------------------------------

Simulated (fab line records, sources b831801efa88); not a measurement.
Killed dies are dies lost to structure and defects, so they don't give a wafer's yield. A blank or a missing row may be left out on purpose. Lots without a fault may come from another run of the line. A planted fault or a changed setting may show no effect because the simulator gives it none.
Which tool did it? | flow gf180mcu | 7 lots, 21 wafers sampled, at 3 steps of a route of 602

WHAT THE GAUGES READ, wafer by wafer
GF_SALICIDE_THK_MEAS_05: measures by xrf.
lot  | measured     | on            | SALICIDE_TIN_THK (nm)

------------------------------

◆ **REQUIREMENT**: Every entry must be repeated exactly; none may be skipped.

◆ **EXERCISE OUTPUT**:
Simulated (fab line records, sources b831801efa88); not a measurement.
Killed dies are dies lost to structure and defects, so they don't give a wafer's yield. A blank or a missing row may be left out on purpose. Lots without a fault may come from another run of the line. A planted fault or a changed setting may show no effect because the simulator gives it none.
Which tool did it? | flow gf180mcu | 7 lots, 21 wafers sampled, at 3 steps of a route of 602

WHAT THE GAUGES READ, wafer by wafer
GF_SALICIDE_THK_MEAS_05: measures by xrf.
lot  | measured     | on            | SALICIDE_TIN_THK (nm)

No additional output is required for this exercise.